━━━ Data listing ━━━

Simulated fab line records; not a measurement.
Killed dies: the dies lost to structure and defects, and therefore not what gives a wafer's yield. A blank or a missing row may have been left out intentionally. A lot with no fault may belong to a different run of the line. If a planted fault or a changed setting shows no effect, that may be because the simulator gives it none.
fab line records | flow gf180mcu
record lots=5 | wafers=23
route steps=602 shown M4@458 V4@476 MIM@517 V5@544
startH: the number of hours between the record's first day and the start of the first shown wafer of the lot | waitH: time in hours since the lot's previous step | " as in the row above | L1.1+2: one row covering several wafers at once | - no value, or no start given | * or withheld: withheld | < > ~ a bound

━━━

**Brief**
The response should repeat the whole listing exactly.

**Problem solution**
Simulated fab line records; not a measurement.
Killed dies: the dies lost to structure and defects, and therefore not what gives a wafer's yield. A blank or a missing row may have been left out intentionally. A lot with no fault may belong to a different run of the line. If a planted fault or a changed setting shows no effect, that may be because the simulator gives it none.
fab line records | flow gf180mcu
record lots=5 | wafers=23
route steps=602 shown M4@458 V4@476 MIM@517 V5@544
startH: the number of hours between the record's first day and the start of the first shown wafer of the lot | waitH: time in hours since the lot's previous step | " as in the row above | L1.1+2: one row covering several wafers at once | - no value, or no start given | * or withheld: withheld | < > ~ a bound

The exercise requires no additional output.